● ● ● ● ●
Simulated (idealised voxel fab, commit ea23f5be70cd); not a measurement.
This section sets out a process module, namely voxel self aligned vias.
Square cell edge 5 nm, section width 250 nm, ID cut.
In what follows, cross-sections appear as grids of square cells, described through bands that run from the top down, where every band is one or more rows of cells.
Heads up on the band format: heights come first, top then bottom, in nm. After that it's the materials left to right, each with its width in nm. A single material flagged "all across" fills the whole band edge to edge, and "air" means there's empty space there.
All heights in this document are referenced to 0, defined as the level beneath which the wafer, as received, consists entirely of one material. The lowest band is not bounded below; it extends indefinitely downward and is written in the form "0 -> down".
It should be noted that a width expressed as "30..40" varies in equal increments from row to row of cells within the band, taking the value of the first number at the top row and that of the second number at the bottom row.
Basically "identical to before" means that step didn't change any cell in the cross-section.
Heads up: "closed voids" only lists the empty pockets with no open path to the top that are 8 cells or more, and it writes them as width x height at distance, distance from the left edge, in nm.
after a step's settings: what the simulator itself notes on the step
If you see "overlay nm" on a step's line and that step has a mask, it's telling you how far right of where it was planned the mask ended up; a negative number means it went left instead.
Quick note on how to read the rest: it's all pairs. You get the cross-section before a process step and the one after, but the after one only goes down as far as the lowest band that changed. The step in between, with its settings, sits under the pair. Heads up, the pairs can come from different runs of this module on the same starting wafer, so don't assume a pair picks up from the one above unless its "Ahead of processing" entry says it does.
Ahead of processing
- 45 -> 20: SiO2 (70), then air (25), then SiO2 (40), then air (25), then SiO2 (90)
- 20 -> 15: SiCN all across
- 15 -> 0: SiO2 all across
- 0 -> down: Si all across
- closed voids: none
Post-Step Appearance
● ● ● ● ●

### Required action
Every entry is to be restated exactly, with no line dropped.

### Written reply
Simulated (idealised voxel fab, commit ea23f5be70cd); not a measurement.
This section sets out a process module, namely voxel self aligned vias.
Square cell edge 5 nm, section width 250 nm, ID cut.
In what follows, cross-sections appear as grids of square cells, described through bands that run from the top down, where every band is one or more rows of cells.
Heads up on the band format: heights come first, top then bottom, in nm. After that it's the materials left to right, each with its width in nm. A single material flagged "all across" fills the whole band edge to edge, and "air" means there's empty space there.
All heights in this document are referenced to 0, defined as the level beneath which the wafer, as received, consists entirely of one material. The lowest band is not bounded below; it extends indefinitely downward and is written in the form "0 -> down".
It should be noted that a width expressed as "30..40" varies in equal increments from row to row of cells within the band, taking the value of the first number at the top row and that of the second number at the bottom row.
Basically "identical to before" means that step didn't change any cell in the cross-section.
Heads up: "closed voids" only lists the empty pockets with no open path to the top that are 8 cells or more, and it writes them as width x height at distance, distance from the left edge, in nm.
after a step's settings: what the simulator itself notes on the step
If you see "overlay nm" on a step's line and that step has a mask, it's telling you how far right of where it was planned the mask ended up; a negative number means it went left instead.
Quick note on how to read the rest: it's all pairs. You get the cross-section before a process step and the one after, but the after one only goes down as far as the lowest band that changed. The step in between, with its settings, sits under the pair. Heads up, the pairs can come from different runs of this module on the same starting wafer, so don't assume a pair picks up from the one above unless its "Ahead of processing" entry says it does.
Ahead of processing
- 45 -> 20: SiO2 (70), then air (25), then SiO2 (40), then air (25), then SiO2 (90)
- 20 -> 15: SiCN all across
- 15 -> 0: SiO2 all across
- 0 -> down: Si all across
- closed voids: none
Post-Step Appearance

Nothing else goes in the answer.